▸ **DATA RECORDS**:
++++++++

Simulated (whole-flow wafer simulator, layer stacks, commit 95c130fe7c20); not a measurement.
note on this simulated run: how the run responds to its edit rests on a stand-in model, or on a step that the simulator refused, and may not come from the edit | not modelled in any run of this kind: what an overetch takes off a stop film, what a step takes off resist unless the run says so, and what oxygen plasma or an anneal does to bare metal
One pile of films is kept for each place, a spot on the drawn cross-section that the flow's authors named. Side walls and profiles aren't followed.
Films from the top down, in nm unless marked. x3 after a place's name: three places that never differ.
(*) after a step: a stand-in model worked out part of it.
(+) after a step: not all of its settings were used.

++++++++

▸ **WORK TASK**: All the records above need to be transcribed exactly and in full.

▸ **EXERCISE RESULT**:
Simulated (whole-flow wafer simulator, layer stacks, commit 95c130fe7c20); not a measurement.
note on this simulated run: how the run responds to its edit rests on a stand-in model, or on a step that the simulator refused, and may not come from the edit | not modelled in any run of this kind: what an overetch takes off a stop film, what a step takes off resist unless the run says so, and what oxygen plasma or an anneal does to bare metal
One pile of films is kept for each place, a spot on the drawn cross-section that the flow's authors named. Side walls and profiles aren't followed.
Films from the top down, in nm unless marked. x3 after a place's name: three places that never differ.
(*) after a step: a stand-in model worked out part of it.
(+) after a step: not all of its settings were used.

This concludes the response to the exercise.